Your task is to transcribe, without alteration, the lines from the top of the material below through the line bearing "Side by side, 3", inclusive.

# Raw data:
*** Begin section ***
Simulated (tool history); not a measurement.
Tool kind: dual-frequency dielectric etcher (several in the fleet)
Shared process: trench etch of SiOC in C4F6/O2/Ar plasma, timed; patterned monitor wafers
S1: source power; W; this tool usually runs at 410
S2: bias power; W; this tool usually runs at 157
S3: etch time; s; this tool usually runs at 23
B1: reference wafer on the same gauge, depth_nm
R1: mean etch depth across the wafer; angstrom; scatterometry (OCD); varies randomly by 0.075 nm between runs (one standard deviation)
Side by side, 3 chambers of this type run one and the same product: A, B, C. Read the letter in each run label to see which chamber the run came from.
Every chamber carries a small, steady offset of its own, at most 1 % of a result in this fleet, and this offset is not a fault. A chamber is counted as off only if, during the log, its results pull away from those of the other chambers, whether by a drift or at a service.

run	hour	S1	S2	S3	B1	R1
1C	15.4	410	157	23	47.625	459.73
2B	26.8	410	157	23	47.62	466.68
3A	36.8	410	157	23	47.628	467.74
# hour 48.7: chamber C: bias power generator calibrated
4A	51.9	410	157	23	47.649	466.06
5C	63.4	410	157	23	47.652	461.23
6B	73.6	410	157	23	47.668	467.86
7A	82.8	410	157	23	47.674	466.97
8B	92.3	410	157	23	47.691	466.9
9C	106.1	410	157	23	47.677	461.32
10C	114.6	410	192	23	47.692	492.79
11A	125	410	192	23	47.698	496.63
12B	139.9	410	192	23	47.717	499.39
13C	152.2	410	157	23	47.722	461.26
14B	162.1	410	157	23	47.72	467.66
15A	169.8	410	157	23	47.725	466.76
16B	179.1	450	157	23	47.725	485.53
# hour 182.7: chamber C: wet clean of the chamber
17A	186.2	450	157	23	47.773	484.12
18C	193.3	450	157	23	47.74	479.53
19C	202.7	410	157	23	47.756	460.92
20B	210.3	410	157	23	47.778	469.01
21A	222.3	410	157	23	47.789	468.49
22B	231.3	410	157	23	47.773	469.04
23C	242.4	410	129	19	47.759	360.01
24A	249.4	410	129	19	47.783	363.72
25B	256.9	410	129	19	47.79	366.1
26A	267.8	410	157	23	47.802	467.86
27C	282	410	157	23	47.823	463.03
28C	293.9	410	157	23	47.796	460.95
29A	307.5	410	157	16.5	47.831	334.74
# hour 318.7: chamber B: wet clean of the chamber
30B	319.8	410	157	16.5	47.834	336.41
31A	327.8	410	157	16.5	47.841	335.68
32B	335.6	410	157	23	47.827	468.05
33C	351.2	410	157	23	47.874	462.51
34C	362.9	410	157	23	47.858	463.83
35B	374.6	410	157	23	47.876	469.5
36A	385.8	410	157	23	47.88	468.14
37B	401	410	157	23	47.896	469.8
*** End section ***

# Task answer:
Simulated (tool history); not a measurement.
Tool kind: dual-frequency dielectric etcher (several in the fleet)
Shared process: trench etch of SiOC in C4F6/O2/Ar plasma, timed; patterned monitor wafers
S1: source power; W; this tool usually runs at 410
S2: bias power; W; this tool usually runs at 157
S3: etch time; s; this tool usually runs at 23
B1: reference wafer on the same gauge, depth_nm
R1: mean etch depth across the wafer; angstrom; scatterometry (OCD); varies randomly by 0.075 nm between runs (one standard deviation)
Side by side, 3 chambers of this type run one and the same product: A, B, C. Read the letter in each run label to see which chamber the run came from.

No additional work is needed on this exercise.